* Data extract *
####

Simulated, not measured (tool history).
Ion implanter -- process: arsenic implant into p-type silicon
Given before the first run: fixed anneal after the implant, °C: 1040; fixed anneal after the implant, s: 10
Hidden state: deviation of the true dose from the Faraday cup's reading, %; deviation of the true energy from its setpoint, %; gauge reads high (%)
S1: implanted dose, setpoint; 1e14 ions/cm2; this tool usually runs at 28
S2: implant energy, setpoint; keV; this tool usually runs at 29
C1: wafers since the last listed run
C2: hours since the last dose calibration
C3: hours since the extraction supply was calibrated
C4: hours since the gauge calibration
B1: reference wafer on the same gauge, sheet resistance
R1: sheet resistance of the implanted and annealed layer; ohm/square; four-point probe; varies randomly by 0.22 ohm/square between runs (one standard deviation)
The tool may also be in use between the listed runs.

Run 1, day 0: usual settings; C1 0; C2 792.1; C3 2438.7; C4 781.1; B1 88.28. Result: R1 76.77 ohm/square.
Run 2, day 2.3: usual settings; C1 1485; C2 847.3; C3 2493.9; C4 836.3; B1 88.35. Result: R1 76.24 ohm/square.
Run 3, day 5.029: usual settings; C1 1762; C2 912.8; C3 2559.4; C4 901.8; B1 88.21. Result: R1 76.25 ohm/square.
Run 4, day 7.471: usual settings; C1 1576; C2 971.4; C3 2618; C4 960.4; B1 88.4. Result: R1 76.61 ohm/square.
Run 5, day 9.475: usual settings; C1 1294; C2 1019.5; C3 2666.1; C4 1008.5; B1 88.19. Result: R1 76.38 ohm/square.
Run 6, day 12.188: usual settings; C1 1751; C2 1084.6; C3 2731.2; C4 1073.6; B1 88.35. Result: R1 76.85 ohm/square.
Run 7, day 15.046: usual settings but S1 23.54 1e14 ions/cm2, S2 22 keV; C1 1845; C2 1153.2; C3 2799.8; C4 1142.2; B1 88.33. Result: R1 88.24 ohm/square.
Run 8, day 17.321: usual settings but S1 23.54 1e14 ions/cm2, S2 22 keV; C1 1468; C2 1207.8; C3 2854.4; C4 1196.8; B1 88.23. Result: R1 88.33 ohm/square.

####

* Assigned task *
Restate the listing exactly, starting at its first line and ending at the line where "Hidden state: deviation" occurs; include both and no other lines.

* Response area *
Simulated, not measured (tool history).
Ion implanter -- process: arsenic implant into p-type silicon
Given before the first run: fixed anneal after the implant, °C: 1040; fixed anneal after the implant, s: 10
Hidden state: deviation of the true dose from the Faraday cup's reading, %; deviation of the true energy from its setpoint, %; gauge reads high (%)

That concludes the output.